## [Information provided]
=-=-=
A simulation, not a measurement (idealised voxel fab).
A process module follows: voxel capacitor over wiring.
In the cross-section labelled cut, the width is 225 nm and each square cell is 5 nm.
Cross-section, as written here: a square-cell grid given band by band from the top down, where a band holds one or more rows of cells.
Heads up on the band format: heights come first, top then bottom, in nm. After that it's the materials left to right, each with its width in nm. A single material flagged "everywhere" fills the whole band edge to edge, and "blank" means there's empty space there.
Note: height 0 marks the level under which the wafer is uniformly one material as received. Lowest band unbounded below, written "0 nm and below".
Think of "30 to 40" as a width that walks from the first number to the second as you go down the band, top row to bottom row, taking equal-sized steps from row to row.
=-=-=

## [Work task]
Every entry above should be returned exactly as written.

## [Answer area]
A simulation, not a measurement (idealised voxel fab).
A process module follows: voxel capacitor over wiring.
In the cross-section labelled cut, the width is 225 nm and each square cell is 5 nm.
Cross-section, as written here: a square-cell grid given band by band from the top down, where a band holds one or more rows of cells.
Heads up on the band format: heights come first, top then bottom, in nm. After that it's the materials left to right, each with its width in nm. A single material flagged "everywhere" fills the whole band edge to edge, and "blank" means there's empty space there.
Note: height 0 marks the level under which the wafer is uniformly one material as received. Lowest band unbounded below, written "0 nm and below".
Think of "30 to 40" as a width that walks from the first number to the second as you go down the band, top row to bottom row, taking equal-sized steps from row to row.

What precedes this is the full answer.